## Listed records
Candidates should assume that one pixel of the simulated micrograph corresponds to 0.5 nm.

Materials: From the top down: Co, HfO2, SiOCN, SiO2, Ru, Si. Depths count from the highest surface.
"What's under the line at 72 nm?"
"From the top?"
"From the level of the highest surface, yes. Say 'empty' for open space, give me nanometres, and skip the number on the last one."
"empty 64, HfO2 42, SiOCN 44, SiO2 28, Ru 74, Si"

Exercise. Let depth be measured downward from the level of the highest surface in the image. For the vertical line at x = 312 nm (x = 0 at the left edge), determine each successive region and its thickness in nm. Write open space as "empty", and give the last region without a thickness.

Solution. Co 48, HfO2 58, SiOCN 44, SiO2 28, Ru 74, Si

## Work task
Retype only the lines above between the line with "Materials: From the" and the line with "Exercise. Let depth", counting those two lines as well, and keep every character as it is.

## Written solution
Materials: From the top down: Co, HfO2, SiOCN, SiO2, Ru, Si. Depths count from the highest surface.
"What's under the line at 72 nm?"
"From the top?"
"From the level of the highest surface, yes. Say 'empty' for open space, give me nanometres, and skip the number on the last one."
"empty 64, HfO2 42, SiOCN 44, SiO2 28, Ru 74, Si"

Exercise. Let depth be measured downward from the level of the highest surface in the image. For the vertical line at x = 312 nm (x = 0 at the left edge), determine each successive region and its thickness in nm. Write open space as "empty", and give the last region without a thickness.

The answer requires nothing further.